**RECORDS SHOWN**
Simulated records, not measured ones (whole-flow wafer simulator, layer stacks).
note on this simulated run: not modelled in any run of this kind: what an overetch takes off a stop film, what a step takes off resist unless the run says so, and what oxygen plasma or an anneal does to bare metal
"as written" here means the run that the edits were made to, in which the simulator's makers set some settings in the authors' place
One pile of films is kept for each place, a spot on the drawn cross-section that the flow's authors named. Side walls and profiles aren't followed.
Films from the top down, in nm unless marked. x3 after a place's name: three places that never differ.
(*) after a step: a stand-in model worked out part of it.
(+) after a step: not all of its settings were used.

**REQUIRED ACTION**
Repeat every entry word for word.

**TASK OUTPUT**
Simulated records, not measured ones (whole-flow wafer simulator, layer stacks).
note on this simulated run: not modelled in any run of this kind: what an overetch takes off a stop film, what a step takes off resist unless the run says so, and what oxygen plasma or an anneal does to bare metal
"as written" here means the run that the edits were made to, in which the simulator's makers set some settings in the authors' place
One pile of films is kept for each place, a spot on the drawn cross-section that the flow's authors named. Side walls and profiles aren't followed.
Films from the top down, in nm unless marked. x3 after a place's name: three places that never differ.
(*) after a step: a stand-in model worked out part of it.
(+) after a step: not all of its settings were used.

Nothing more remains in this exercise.